** DATA **
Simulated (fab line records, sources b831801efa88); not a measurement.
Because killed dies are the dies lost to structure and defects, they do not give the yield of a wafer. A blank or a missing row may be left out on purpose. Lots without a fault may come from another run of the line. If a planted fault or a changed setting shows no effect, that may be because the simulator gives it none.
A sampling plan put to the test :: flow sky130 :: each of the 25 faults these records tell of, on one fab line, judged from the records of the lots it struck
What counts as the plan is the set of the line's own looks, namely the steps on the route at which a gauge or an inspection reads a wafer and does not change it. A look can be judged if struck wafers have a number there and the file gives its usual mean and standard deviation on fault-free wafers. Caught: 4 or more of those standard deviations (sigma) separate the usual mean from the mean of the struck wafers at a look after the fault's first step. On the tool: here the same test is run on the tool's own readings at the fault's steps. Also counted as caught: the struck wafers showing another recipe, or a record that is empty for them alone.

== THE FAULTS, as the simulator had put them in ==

** WORK ITEM **
Return each line exactly, beginning at the start of the material above and ending at the line that includes "A sampling plan", with both of those kept.

** REPLY **
Simulated (fab line records, sources b831801efa88); not a measurement.
Because killed dies are the dies lost to structure and defects, they do not give the yield of a wafer. A blank or a missing row may be left out on purpose. Lots without a fault may come from another run of the line. If a planted fault or a changed setting shows no effect, that may be because the simulator gives it none.
A sampling plan put to the test :: flow sky130 :: each of the 25 faults these records tell of, on one fab line, judged from the records of the lots it struck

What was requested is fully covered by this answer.